═════ Raw data
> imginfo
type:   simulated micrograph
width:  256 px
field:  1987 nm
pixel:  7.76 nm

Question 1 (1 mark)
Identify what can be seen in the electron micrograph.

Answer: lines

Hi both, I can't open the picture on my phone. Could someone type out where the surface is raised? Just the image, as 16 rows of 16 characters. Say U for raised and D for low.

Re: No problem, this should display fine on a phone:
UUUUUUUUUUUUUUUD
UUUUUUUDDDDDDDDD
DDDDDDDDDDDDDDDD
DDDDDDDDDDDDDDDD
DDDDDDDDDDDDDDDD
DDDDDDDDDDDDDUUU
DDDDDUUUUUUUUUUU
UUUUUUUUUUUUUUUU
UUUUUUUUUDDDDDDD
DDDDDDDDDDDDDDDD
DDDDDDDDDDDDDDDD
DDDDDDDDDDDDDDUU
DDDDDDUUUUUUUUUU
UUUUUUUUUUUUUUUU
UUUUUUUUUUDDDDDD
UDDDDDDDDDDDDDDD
══════════

In the listing above, find the line containing "UUUUUUUUUUUUUUUD" and the line containing "UUUUUUUUUUDDDDDD", then retype both and every line between them exactly, with nothing else.

▸ Response area
UUUUUUUUUUUUUUUD
UUUUUUUDDDDDDDDD
DDDDDDDDDDDDDDDD
DDDDDDDDDDDDDDDD
DDDDDDDDDDDDDDDD
DDDDDDDDDDDDDUUU
DDDDDUUUUUUUUUUU
UUUUUUUUUUUUUUUU
UUUUUUUUUDDDDDDD
DDDDDDDDDDDDDDDD
DDDDDDDDDDDDDDDD
DDDDDDDDDDDDDDUU
DDDDDDUUUUUUUUUU
UUUUUUUUUUUUUUUU
UUUUUUUUUUDDDDDD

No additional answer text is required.